* **Required action**:
Each record below should be printed exactly as it was written.

Start of The data
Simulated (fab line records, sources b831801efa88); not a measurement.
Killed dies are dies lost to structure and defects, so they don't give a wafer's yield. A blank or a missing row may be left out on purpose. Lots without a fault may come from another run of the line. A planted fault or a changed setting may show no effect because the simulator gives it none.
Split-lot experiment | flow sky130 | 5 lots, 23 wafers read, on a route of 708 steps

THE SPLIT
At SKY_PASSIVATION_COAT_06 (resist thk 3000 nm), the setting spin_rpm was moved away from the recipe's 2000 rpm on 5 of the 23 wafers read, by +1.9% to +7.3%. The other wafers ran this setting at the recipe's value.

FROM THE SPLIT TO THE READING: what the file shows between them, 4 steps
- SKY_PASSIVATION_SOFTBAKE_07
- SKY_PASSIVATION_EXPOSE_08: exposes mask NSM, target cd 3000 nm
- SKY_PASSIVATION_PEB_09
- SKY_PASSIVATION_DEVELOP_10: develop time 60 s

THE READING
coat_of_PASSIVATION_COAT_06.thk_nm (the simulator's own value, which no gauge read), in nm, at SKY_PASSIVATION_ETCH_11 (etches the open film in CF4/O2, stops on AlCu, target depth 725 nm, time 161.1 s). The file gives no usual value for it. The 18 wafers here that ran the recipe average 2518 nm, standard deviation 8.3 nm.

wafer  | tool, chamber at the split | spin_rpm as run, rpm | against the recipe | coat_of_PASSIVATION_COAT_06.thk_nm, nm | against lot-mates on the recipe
End of The data

* **Problem solution**:
Simulated (fab line records, sources b831801efa88); not a measurement.
Killed dies are dies lost to structure and defects, so they don't give a wafer's yield. A blank or a missing row may be left out on purpose. Lots without a fault may come from another run of the line. A planted fault or a changed setting may show no effect because the simulator gives it none.
Split-lot experiment | flow sky130 | 5 lots, 23 wafers read, on a route of 708 steps

THE SPLIT
At SKY_PASSIVATION_COAT_06 (resist thk 3000 nm), the setting spin_rpm was moved away from the recipe's 2000 rpm on 5 of the 23 wafers read, by +1.9% to +7.3%. The other wafers ran this setting at the recipe's value.

FROM THE SPLIT TO THE READING: what the file shows between them, 4 steps
- SKY_PASSIVATION_SOFTBAKE_07
- SKY_PASSIVATION_EXPOSE_08: exposes mask NSM, target cd 3000 nm
- SKY_PASSIVATION_PEB_09
- SKY_PASSIVATION_DEVELOP_10: develop time 60 s

THE READING
coat_of_PASSIVATION_COAT_06.thk_nm (the simulator's own value, which no gauge read), in nm, at SKY_PASSIVATION_ETCH_11 (etches the open film in CF4/O2, stops on AlCu, target depth 725 nm, time 161.1 s). The file gives no usual value for it. The 18 wafers here that ran the recipe average 2518 nm, standard deviation 8.3 nm.

wafer  | tool, chamber at the split | spin_rpm as run, rpm | against the recipe | coat_of_PASSIVATION_COAT_06.thk_nm, nm | against lot-mates on the recipe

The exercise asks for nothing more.